* **Work order**
Look below for the line containing "17 SELECTIVE_ETCH [etch" and the line containing "19 DIRECTIONAL_DEP [material"; repeat exactly those two lines and all lines between them, and nothing else.

* **Data for review**
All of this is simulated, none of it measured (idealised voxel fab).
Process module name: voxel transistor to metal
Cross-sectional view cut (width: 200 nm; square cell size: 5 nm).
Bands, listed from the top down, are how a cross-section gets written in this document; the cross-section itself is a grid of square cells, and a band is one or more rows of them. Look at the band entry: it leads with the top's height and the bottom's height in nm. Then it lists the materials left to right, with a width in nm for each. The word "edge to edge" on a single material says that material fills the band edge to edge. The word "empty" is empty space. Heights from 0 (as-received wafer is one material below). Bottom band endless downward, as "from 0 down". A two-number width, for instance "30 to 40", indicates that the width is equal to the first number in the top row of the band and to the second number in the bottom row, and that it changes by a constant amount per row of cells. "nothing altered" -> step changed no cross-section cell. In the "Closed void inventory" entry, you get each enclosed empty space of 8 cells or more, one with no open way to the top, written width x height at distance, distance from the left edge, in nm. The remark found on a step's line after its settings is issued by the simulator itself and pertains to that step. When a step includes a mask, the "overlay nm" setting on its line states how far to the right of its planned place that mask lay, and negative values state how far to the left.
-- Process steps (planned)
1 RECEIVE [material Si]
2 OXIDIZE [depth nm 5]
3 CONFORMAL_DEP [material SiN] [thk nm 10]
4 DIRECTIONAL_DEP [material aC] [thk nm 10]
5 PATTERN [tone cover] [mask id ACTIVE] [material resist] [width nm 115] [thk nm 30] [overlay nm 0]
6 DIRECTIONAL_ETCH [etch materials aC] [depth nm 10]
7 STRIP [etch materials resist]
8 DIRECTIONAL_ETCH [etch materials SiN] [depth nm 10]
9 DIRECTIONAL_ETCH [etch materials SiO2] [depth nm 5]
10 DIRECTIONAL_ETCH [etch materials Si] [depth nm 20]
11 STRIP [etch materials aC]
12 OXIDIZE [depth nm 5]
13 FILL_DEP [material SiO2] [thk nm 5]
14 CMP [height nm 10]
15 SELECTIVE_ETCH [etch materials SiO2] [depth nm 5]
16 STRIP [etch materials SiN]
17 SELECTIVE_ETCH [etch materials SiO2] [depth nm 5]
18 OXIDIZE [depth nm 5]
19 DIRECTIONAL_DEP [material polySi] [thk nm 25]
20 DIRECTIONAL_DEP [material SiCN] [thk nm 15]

* **Answer space**
17 SELECTIVE_ETCH [etch materials SiO2] [depth nm 5]
18 OXIDIZE [depth nm 5]
19 DIRECTIONAL_DEP [material polySi] [thk nm 25]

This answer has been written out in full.